• • • •
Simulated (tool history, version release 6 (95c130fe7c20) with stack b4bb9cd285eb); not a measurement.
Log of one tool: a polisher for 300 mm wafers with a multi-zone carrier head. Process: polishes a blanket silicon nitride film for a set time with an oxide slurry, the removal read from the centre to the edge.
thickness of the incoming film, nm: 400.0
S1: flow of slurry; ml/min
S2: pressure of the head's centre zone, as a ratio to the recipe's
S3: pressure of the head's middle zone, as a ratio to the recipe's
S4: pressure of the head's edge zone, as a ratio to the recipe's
• • • •

■ **ASSIGNMENT**: Return every record, leaving each line exactly as it was given.

■ **RESPONSE**:
Simulated (tool history, version release 6 (95c130fe7c20) with stack b4bb9cd285eb); not a measurement.
Log of one tool: a polisher for 300 mm wafers with a multi-zone carrier head. Process: polishes a blanket silicon nitride film for a set time with an oxide slurry, the removal read from the centre to the edge.
thickness of the incoming film, nm: 400.0
S1: flow of slurry; ml/min
S2: pressure of the head's centre zone, as a ratio to the recipe's
S3: pressure of the head's middle zone, as a ratio to the recipe's
S4: pressure of the head's edge zone, as a ratio to the recipe's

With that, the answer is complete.